Work task
From the top of the entries below through the line containing "Subject: quick one", return every line exactly as written, please, and stop there.

────────────────────

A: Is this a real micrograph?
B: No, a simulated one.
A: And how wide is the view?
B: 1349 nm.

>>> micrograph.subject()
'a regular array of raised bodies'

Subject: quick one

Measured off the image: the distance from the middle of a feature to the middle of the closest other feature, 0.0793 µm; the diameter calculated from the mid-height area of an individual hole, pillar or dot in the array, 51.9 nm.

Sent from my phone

────────────────────

Your response
A: Is this a real micrograph?
B: No, a simulated one.
A: And how wide is the view?
B: 1349 nm.

>>> micrograph.subject()
'a regular array of raised bodies'

Subject: quick one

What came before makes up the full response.